_WORK REQUEST_
Your task is to repeat the listing exactly.

_MATERIAL SHOWN_
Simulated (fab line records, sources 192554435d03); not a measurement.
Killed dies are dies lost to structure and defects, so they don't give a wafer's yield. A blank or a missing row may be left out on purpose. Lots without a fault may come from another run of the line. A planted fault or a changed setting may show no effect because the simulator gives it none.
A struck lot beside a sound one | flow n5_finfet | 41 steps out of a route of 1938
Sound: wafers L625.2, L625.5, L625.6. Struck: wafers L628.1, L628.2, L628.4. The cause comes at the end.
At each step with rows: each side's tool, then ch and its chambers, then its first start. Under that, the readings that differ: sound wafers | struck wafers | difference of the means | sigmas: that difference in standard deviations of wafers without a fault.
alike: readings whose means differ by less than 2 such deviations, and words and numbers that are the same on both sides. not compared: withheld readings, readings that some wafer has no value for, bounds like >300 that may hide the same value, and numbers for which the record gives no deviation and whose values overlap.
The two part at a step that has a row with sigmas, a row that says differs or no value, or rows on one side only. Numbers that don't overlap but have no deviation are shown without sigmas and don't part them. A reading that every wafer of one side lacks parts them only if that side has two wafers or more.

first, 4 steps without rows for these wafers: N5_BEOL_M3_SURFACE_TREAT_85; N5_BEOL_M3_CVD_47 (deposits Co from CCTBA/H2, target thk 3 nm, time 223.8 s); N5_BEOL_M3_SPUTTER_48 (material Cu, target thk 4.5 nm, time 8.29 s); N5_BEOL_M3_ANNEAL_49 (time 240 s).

_ANSWER SPACE_
Simulated (fab line records, sources 192554435d03); not a measurement.
Killed dies are dies lost to structure and defects, so they don't give a wafer's yield. A blank or a missing row may be left out on purpose. Lots without a fault may come from another run of the line. A planted fault or a changed setting may show no effect because the simulator gives it none.
A struck lot beside a sound one | flow n5_finfet | 41 steps out of a route of 1938
Sound: wafers L625.2, L625.5, L625.6. Struck: wafers L628.1, L628.2, L628.4. The cause comes at the end.
At each step with rows: each side's tool, then ch and its chambers, then its first start. Under that, the readings that differ: sound wafers | struck wafers | difference of the means | sigmas: that difference in standard deviations of wafers without a fault.
alike: readings whose means differ by less than 2 such deviations, and words and numbers that are the same on both sides. not compared: withheld readings, readings that some wafer has no value for, bounds like >300 that may hide the same value, and numbers for which the record gives no deviation and whose values overlap.
The two part at a step that has a row with sigmas, a row that says differs or no value, or rows on one side only. Numbers that don't overlap but have no deviation are shown without sigmas and don't part them. A reading that every wafer of one side lacks parts them only if that side has two wafers or more.

first, 4 steps without rows for these wafers: N5_BEOL_M3_SURFACE_TREAT_85; N5_BEOL_M3_CVD_47 (deposits Co from CCTBA/H2, target thk 3 nm, time 223.8 s); N5_BEOL_M3_SPUTTER_48 (material Cu, target thk 4.5 nm, time 8.29 s); N5_BEOL_M3_ANNEAL_49 (time 240 s).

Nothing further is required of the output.